• Information supplied:
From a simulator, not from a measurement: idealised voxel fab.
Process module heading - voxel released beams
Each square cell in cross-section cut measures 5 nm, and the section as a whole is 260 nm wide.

• Brief: Retype each line of the data exactly as it reads.

• Exercise answer:
From a simulator, not from a measurement: idealised voxel fab.
Process module heading - voxel released beams
Each square cell in cross-section cut measures 5 nm, and the section as a whole is 260 nm wide.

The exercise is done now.